#### DATA RECORDS
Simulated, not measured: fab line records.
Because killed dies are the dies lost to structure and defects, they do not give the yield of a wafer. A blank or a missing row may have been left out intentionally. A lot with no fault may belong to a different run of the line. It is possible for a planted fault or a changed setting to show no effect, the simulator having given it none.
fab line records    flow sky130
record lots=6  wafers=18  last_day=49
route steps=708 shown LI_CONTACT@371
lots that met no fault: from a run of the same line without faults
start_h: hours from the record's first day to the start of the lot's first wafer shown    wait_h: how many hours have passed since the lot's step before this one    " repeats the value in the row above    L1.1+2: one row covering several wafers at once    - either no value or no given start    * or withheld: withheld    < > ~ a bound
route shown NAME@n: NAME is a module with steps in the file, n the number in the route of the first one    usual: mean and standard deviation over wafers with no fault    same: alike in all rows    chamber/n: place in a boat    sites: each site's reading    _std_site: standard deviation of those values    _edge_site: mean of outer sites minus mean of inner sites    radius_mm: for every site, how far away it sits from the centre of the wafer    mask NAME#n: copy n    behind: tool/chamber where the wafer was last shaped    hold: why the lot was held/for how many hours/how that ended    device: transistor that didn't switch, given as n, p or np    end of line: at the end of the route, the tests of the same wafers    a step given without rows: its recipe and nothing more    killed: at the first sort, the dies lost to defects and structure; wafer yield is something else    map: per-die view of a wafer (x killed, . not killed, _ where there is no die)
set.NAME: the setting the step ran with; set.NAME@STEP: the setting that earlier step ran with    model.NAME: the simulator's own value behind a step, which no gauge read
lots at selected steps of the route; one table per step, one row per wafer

#### REQUIRED ACTION
Out of the listing above, reproduce exactly the lines from the one with "route steps=708 shown LI_CONTACT@371" up to and including the one with "start_h: hours from".

#### EXERCISE RESPONSE
route steps=708 shown LI_CONTACT@371
lots that met no fault: from a run of the same line without faults
start_h: hours from the record's first day to the start of the lot's first wafer shown    wait_h: how many hours have passed since the lot's step before this one    " repeats the value in the row above    L1.1+2: one row covering several wafers at once    - either no value or no given start    * or withheld: withheld    < > ~ a bound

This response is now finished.